Work order -> Lift out, unaltered, the lines of the material below between the line holding "13,SELECTIVE_ETCH with etch" and the line holding "Under 0: no change, same as before.", counting both.

Supplied material ->
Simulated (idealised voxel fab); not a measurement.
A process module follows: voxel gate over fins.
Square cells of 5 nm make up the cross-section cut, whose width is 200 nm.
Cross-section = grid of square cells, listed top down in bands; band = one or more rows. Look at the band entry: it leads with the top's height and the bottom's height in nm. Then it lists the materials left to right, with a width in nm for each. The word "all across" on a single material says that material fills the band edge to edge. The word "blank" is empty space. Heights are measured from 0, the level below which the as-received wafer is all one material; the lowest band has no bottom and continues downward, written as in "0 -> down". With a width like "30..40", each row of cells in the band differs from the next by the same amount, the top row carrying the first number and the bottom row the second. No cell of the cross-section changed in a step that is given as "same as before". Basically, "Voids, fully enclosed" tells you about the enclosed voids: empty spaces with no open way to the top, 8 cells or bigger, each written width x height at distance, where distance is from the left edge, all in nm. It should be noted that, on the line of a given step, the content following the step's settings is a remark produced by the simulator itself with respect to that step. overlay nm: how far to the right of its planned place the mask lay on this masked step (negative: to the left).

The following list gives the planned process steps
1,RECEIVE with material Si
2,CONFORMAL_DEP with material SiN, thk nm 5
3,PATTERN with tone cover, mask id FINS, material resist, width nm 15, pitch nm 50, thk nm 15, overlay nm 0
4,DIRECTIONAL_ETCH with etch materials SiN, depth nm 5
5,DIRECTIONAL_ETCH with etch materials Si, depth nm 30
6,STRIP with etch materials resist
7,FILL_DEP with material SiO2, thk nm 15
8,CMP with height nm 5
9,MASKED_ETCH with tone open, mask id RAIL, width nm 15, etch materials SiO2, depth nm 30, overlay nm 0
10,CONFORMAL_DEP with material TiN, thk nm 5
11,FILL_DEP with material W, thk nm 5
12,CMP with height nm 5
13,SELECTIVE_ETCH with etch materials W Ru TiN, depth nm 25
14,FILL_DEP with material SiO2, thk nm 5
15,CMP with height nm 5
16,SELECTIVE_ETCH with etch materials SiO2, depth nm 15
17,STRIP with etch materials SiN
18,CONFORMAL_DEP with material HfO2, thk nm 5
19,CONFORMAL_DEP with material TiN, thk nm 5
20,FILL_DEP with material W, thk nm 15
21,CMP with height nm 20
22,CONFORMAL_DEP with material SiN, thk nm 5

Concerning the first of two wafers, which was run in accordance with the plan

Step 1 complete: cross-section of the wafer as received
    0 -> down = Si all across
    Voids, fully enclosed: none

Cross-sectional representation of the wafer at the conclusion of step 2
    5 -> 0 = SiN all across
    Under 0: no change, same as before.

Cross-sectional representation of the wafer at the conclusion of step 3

Problem solution ->
13,SELECTIVE_ETCH with etch materials W Ru TiN, depth nm 25
14,FILL_DEP with material SiO2, thk nm 5
15,CMP with height nm 5
16,SELECTIVE_ETCH with etch materials SiO2, depth nm 15
17,STRIP with etch materials SiN
18,CONFORMAL_DEP with material HfO2, thk nm 5
19,CONFORMAL_DEP with material TiN, thk nm 5
20,FILL_DEP with material W, thk nm 15
21,CMP with height nm 20
22,CONFORMAL_DEP with material SiN, thk nm 5

Concerning the first of two wafers, which was run in accordance with the plan

Step 1 complete: cross-section of the wafer as received
    0 -> down = Si all across
    Voids, fully enclosed: none

Cross-sectional representation of the wafer at the conclusion of step 2
    5 -> 0 = SiN all across
    Under 0: no change, same as before.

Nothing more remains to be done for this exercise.